———

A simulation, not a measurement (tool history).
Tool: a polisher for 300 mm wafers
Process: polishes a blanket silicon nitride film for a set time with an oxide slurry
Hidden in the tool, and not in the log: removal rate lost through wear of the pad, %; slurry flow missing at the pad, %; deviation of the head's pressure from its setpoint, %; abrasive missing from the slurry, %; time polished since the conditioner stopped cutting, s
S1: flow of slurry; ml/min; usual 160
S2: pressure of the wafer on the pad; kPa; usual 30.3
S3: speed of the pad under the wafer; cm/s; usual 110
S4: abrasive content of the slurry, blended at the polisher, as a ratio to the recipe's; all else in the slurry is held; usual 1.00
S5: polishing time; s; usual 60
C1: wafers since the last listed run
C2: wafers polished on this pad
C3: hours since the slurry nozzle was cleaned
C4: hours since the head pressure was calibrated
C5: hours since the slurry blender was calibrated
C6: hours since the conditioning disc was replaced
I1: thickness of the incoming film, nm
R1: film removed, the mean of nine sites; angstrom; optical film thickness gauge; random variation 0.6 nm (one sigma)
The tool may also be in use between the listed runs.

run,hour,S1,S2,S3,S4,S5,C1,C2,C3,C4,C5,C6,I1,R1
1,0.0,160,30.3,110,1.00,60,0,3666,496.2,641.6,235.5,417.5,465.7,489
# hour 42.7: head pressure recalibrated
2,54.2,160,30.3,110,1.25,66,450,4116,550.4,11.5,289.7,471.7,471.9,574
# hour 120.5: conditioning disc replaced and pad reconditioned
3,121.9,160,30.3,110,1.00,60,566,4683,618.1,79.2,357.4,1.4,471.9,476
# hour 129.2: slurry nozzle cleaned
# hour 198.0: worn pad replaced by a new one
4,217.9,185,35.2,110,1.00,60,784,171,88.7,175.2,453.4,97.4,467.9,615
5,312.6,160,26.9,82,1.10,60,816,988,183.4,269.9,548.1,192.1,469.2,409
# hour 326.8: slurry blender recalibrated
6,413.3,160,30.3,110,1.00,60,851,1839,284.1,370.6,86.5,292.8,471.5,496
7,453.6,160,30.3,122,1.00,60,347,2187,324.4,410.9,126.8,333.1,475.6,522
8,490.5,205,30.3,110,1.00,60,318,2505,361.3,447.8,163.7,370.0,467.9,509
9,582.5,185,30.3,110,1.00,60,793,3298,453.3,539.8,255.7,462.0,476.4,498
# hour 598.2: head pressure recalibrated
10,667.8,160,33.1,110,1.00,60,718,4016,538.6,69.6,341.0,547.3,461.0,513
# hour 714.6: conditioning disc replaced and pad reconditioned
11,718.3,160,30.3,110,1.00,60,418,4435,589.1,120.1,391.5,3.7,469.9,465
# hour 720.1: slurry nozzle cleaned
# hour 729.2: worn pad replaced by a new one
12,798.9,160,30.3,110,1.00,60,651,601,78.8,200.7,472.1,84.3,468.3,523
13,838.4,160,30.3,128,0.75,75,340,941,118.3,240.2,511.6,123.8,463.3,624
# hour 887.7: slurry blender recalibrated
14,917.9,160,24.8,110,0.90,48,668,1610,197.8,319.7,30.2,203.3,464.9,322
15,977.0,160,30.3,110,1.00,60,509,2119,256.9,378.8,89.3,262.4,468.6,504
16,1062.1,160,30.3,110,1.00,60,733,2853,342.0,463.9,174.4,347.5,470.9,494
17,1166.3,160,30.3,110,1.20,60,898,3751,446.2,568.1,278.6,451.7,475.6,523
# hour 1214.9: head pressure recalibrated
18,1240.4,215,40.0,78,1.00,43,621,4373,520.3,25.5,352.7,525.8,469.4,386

———

* ASSIGNMENT *
Restate the material word for word, but only from its first line through the line containing "C2: wafers polished on this pad".

* WRITTEN REPLY *
A simulation, not a measurement (tool history).
Tool: a polisher for 300 mm wafers
Process: polishes a blanket silicon nitride film for a set time with an oxide slurry
Hidden in the tool, and not in the log: removal rate lost through wear of the pad, %; slurry flow missing at the pad, %; deviation of the head's pressure from its setpoint, %; abrasive missing from the slurry, %; time polished since the conditioner stopped cutting, s
S1: flow of slurry; ml/min; usual 160
S2: pressure of the wafer on the pad; kPa; usual 30.3
S3: speed of the pad under the wafer; cm/s; usual 110
S4: abrasive content of the slurry, blended at the polisher, as a ratio to the recipe's; all else in the slurry is held; usual 1.00
S5: polishing time; s; usual 60
C1: wafers since the last listed run
C2: wafers polished on this pad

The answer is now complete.